> _Task item_: Each line of the listing below, from the very first to the one that contains "The wafer ahead", is to be retyped exactly as it stands.

> _Data shown_:
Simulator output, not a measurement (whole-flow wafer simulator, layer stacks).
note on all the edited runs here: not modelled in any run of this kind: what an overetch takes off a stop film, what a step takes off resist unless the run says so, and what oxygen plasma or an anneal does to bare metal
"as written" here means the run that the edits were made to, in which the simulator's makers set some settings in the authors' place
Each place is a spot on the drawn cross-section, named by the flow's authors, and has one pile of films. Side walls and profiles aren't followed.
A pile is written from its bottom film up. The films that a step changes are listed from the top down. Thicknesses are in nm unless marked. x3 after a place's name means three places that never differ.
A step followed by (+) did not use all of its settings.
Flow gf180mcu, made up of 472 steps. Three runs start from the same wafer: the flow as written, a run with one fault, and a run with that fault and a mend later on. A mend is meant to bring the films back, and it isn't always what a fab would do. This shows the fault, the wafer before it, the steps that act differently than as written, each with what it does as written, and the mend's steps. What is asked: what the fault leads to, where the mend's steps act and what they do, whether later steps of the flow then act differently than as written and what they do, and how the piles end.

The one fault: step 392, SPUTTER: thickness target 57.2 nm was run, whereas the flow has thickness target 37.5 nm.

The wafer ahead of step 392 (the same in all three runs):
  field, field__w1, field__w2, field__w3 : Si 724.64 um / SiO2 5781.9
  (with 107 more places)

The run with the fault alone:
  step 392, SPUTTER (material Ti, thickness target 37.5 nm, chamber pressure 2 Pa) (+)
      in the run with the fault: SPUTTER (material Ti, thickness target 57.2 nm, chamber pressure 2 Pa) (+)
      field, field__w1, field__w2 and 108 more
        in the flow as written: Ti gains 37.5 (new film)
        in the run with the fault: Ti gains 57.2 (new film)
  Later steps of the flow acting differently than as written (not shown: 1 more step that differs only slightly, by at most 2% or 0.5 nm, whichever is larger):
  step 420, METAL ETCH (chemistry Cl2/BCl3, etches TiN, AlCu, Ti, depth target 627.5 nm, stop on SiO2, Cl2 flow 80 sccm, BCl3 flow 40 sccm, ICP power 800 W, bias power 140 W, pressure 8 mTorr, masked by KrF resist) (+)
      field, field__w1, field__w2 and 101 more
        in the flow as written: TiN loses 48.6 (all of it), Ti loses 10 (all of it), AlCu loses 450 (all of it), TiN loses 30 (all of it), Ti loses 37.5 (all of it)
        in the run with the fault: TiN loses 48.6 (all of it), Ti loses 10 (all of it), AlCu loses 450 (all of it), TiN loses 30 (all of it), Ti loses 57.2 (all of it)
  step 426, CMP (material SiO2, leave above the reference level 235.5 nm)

> _Written answer_:
Simulator output, not a measurement (whole-flow wafer simulator, layer stacks).
note on all the edited runs here: not modelled in any run of this kind: what an overetch takes off a stop film, what a step takes off resist unless the run says so, and what oxygen plasma or an anneal does to bare metal
"as written" here means the run that the edits were made to, in which the simulator's makers set some settings in the authors' place
Each place is a spot on the drawn cross-section, named by the flow's authors, and has one pile of films. Side walls and profiles aren't followed.
A pile is written from its bottom film up. The films that a step changes are listed from the top down. Thicknesses are in nm unless marked. x3 after a place's name means three places that never differ.
A step followed by (+) did not use all of its settings.
Flow gf180mcu, made up of 472 steps. Three runs start from the same wafer: the flow as written, a run with one fault, and a run with that fault and a mend later on. A mend is meant to bring the films back, and it isn't always what a fab would do. This shows the fault, the wafer before it, the steps that act differently than as written, each with what it does as written, and the mend's steps. What is asked: what the fault leads to, where the mend's steps act and what they do, whether later steps of the flow then act differently than as written and what they do, and how the piles end.

The one fault: step 392, SPUTTER: thickness target 57.2 nm was run, whereas the flow has thickness target 37.5 nm.

The wafer ahead of step 392 (the same in all three runs):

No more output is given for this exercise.